→ Source data:
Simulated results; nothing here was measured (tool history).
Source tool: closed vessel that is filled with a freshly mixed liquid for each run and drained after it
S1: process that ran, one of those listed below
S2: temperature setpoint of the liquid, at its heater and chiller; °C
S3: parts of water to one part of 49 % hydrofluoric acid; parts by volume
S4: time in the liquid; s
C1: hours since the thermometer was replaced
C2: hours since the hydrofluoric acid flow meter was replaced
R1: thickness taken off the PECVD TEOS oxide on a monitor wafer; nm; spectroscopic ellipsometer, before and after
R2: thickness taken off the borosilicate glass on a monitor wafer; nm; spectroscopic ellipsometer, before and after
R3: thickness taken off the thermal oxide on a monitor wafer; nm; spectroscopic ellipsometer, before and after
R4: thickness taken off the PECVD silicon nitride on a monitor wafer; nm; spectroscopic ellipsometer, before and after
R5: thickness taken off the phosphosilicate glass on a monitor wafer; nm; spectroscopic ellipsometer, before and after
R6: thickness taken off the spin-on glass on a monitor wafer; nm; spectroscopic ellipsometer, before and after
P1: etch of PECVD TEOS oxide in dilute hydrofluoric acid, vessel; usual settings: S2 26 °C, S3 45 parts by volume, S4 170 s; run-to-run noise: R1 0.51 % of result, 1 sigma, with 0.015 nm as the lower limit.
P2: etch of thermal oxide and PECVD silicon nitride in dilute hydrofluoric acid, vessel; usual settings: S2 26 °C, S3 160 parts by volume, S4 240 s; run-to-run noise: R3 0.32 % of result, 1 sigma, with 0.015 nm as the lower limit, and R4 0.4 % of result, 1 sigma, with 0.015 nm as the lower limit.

→ Action item: Word for word, reproduce the listing from its first line through the line that has "R1: thickness taken" in it, and go no further.

→ Task output:
Simulated results; nothing here was measured (tool history).
Source tool: closed vessel that is filled with a freshly mixed liquid for each run and drained after it
S1: process that ran, one of those listed below
S2: temperature setpoint of the liquid, at its heater and chiller; °C
S3: parts of water to one part of 49 % hydrofluoric acid; parts by volume
S4: time in the liquid; s
C1: hours since the thermometer was replaced
C2: hours since the hydrofluoric acid flow meter was replaced
R1: thickness taken off the PECVD TEOS oxide on a monitor wafer; nm; spectroscopic ellipsometer, before and after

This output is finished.